▶ RECORD EXCERPTS
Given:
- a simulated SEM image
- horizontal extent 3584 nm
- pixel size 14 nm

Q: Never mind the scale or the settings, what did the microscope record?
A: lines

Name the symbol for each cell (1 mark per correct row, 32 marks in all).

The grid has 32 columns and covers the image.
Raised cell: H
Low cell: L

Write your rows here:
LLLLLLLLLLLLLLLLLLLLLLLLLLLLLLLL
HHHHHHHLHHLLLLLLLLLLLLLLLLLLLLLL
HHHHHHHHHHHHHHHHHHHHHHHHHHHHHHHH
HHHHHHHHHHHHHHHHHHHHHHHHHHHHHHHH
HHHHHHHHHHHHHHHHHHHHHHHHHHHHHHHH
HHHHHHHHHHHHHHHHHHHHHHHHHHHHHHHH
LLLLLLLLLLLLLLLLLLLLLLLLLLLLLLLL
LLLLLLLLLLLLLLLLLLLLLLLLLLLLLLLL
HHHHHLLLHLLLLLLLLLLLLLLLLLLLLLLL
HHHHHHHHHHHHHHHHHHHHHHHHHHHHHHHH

▶ REQUIREMENT
Starting at the top of the data above, repeat every line exactly until the line containing "HHHHHLLLHLLLLLLLLLLLLLLLLLLLLLLL" has been given, then stop.

▶ EXERCISE ANSWER
Given:
- a simulated SEM image
- horizontal extent 3584 nm
- pixel size 14 nm

Q: Never mind the scale or the settings, what did the microscope record?
A: lines

Name the symbol for each cell (1 mark per correct row, 32 marks in all).

The grid has 32 columns and covers the image.
Raised cell: H
Low cell: L

Write your rows here:
LLLLLLLLLLLLLLLLLLLLLLLLLLLLLLLL
HHHHHHHLHHLLLLLLLLLLLLLLLLLLLLLL
HHHHHHHHHHHHHHHHHHHHHHHHHHHHHHHH
HHHHHHHHHHHHHHHHHHHHHHHHHHHHHHHH
HHHHHHHHHHHHHHHHHHHHHHHHHHHHHHHH
HHHHHHHHHHHHHHHHHHHHHHHHHHHHHHHH
LLLLLLLLLLLLLLLLLLLLLLLLLLLLLLLL
LLLLLLLLLLLLLLLLLLLLLLLLLLLLLLLL
HHHHHLLLHLLLLLLLLLLLLLLLLLLLLLLL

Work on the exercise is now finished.